-- TASK ITEM --
Repeat the first line of the listing and each line after it, exactly, through the line containing "17 | CLEAN | chemistry SC2, 75 C, 600 s".

-- SUPPLIED INFORMATION --
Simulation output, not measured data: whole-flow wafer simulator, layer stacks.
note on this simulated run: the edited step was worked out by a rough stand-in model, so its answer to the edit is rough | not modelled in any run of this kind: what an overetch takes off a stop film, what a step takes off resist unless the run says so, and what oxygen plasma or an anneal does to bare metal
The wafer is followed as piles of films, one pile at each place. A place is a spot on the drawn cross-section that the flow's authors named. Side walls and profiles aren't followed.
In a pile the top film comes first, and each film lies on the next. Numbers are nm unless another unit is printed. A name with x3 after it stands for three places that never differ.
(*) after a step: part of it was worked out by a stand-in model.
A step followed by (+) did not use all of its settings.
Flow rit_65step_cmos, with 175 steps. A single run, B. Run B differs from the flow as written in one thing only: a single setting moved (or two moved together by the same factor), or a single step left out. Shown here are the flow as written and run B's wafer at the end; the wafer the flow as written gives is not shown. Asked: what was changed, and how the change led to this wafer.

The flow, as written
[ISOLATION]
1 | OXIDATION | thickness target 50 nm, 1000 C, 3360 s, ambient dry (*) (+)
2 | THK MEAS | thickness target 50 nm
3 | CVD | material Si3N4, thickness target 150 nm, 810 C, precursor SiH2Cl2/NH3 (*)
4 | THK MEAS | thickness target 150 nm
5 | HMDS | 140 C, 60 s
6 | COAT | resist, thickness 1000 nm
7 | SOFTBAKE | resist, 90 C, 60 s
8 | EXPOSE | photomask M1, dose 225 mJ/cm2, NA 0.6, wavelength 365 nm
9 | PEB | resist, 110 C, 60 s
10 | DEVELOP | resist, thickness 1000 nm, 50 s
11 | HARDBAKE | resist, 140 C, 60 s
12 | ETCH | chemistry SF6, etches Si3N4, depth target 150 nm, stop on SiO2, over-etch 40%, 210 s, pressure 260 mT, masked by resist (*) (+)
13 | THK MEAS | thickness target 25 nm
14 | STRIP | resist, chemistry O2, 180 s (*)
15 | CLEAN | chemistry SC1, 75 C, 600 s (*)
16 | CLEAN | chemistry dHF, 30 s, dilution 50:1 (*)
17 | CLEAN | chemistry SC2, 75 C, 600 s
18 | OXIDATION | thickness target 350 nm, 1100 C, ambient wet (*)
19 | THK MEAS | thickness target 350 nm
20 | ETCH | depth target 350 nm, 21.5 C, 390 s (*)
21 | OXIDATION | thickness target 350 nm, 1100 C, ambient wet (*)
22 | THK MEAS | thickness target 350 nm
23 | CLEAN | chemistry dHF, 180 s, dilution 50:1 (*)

-- EXERCISE RESPONSE --
Simulation output, not measured data: whole-flow wafer simulator, layer stacks.
note on this simulated run: the edited step was worked out by a rough stand-in model, so its answer to the edit is rough | not modelled in any run of this kind: what an overetch takes off a stop film, what a step takes off resist unless the run says so, and what oxygen plasma or an anneal does to bare metal
The wafer is followed as piles of films, one pile at each place. A place is a spot on the drawn cross-section that the flow's authors named. Side walls and profiles aren't followed.
In a pile the top film comes first, and each film lies on the next. Numbers are nm unless another unit is printed. A name with x3 after it stands for three places that never differ.
(*) after a step: part of it was worked out by a stand-in model.
A step followed by (+) did not use all of its settings.
Flow rit_65step_cmos, with 175 steps. A single run, B. Run B differs from the flow as written in one thing only: a single setting moved (or two moved together by the same factor), or a single step left out. Shown here are the flow as written and run B's wafer at the end; the wafer the flow as written gives is not shown. Asked: what was changed, and how the change led to this wafer.

The flow, as written
[ISOLATION]
1 | OXIDATION | thickness target 50 nm, 1000 C, 3360 s, ambient dry (*) (+)
2 | THK MEAS | thickness target 50 nm
3 | CVD | material Si3N4, thickness target 150 nm, 810 C, precursor SiH2Cl2/NH3 (*)
4 | THK MEAS | thickness target 150 nm
5 | HMDS | 140 C, 60 s
6 | COAT | resist, thickness 1000 nm
7 | SOFTBAKE | resist, 90 C, 60 s
8 | EXPOSE | photomask M1, dose 225 mJ/cm2, NA 0.6, wavelength 365 nm
9 | PEB | resist, 110 C, 60 s
10 | DEVELOP | resist, thickness 1000 nm, 50 s
11 | HARDBAKE | resist, 140 C, 60 s
12 | ETCH | chemistry SF6, etches Si3N4, depth target 150 nm, stop on SiO2, over-etch 40%, 210 s, pressure 260 mT, masked by resist (*) (+)
13 | THK MEAS | thickness target 25 nm
14 | STRIP | resist, chemistry O2, 180 s (*)
15 | CLEAN | chemistry SC1, 75 C, 600 s (*)
16 | CLEAN | chemistry dHF, 30 s, dilution 50:1 (*)
17 | CLEAN | chemistry SC2, 75 C, 600 s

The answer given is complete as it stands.